EXERCISE:
For the entries below, the result should be an exact transcription of the lines from the one with "Height 0 is" up to and including the one with "A width such", and only those.

SUPPLIED ENTRIES:
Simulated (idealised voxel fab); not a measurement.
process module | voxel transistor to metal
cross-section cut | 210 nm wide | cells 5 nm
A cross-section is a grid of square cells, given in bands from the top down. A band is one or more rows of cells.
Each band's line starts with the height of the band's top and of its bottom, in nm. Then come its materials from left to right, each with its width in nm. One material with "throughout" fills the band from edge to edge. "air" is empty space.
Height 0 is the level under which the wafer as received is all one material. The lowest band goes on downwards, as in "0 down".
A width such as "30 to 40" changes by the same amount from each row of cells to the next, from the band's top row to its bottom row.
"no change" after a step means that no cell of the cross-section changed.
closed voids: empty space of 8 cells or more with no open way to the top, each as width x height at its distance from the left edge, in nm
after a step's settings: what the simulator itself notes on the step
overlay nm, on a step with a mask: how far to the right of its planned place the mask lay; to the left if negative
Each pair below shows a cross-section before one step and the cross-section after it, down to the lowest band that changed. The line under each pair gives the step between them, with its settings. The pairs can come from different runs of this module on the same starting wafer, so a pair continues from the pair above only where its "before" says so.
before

TASK RESPONSE:
Height 0 is the level under which the wafer as received is all one material. The lowest band goes on downwards, as in "0 down".
A width such as "30 to 40" changes by the same amount from each row of cells to the next, from the band's top row to its bottom row.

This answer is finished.